..............................

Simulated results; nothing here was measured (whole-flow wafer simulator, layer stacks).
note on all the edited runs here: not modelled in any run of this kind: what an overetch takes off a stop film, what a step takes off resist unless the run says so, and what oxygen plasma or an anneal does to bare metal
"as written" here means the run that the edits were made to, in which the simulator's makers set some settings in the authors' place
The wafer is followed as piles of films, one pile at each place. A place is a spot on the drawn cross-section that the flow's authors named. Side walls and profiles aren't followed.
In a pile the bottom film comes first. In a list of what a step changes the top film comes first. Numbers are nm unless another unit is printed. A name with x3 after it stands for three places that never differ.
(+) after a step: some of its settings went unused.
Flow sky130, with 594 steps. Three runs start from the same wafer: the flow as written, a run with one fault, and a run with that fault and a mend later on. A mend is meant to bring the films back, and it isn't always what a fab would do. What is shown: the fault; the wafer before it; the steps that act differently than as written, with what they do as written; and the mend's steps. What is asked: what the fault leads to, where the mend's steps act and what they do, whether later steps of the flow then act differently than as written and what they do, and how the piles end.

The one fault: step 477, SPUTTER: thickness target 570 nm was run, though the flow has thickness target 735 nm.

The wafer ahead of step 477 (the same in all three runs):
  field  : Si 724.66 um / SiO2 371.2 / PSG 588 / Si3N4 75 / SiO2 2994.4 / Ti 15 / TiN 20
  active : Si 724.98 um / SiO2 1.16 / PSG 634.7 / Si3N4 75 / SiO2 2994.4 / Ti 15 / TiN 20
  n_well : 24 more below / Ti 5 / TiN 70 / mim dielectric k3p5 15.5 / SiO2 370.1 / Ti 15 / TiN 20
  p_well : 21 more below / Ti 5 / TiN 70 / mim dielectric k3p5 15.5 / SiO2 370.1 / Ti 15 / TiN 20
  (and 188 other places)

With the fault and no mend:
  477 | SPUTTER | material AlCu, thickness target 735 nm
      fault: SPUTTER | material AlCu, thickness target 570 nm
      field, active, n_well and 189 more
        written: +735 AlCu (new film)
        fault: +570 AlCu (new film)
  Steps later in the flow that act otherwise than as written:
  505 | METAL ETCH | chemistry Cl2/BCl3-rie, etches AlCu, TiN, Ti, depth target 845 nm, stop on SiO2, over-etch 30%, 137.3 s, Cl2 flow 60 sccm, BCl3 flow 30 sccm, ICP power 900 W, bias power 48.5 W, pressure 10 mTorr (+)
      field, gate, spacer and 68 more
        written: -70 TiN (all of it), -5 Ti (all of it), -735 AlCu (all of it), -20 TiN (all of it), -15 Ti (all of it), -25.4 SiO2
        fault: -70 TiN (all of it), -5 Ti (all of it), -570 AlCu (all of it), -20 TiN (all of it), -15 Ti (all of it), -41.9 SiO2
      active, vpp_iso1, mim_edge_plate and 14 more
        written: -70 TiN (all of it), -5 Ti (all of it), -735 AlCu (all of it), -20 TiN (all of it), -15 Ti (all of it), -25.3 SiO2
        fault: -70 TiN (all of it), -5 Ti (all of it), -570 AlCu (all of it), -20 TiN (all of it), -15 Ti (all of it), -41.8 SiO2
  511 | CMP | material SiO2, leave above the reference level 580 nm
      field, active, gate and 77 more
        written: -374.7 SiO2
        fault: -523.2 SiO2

..............................

_Work task_. Using the records above, set down exactly the lines from the one with "Flow sky130, with" through the one with "Steps later in", inclusive, and nothing more.

_Task result_.
Flow sky130, with 594 steps. Three runs start from the same wafer: the flow as written, a run with one fault, and a run with that fault and a mend later on. A mend is meant to bring the films back, and it isn't always what a fab would do. What is shown: the fault; the wafer before it; the steps that act differently than as written, with what they do as written; and the mend's steps. What is asked: what the fault leads to, where the mend's steps act and what they do, whether later steps of the flow then act differently than as written and what they do, and how the piles end.

The one fault: step 477, SPUTTER: thickness target 570 nm was run, though the flow has thickness target 735 nm.

The wafer ahead of step 477 (the same in all three runs):
  field  : Si 724.66 um / SiO2 371.2 / PSG 588 / Si3N4 75 / SiO2 2994.4 / Ti 15 / TiN 20
  active : Si 724.98 um / SiO2 1.16 / PSG 634.7 / Si3N4 75 / SiO2 2994.4 / Ti 15 / TiN 20
  n_well : 24 more below / Ti 5 / TiN 70 / mim dielectric k3p5 15.5 / SiO2 370.1 / Ti 15 / TiN 20
  p_well : 21 more below / Ti 5 / TiN 70 / mim dielectric k3p5 15.5 / SiO2 370.1 / Ti 15 / TiN 20
  (and 188 other places)

With the fault and no mend:
  477 | SPUTTER | material AlCu, thickness target 735 nm
      fault: SPUTTER | material AlCu, thickness target 570 nm
      field, active, n_well and 189 more
        written: +735 AlCu (new film)
        fault: +570 AlCu (new film)
  Steps later in the flow that act otherwise than as written:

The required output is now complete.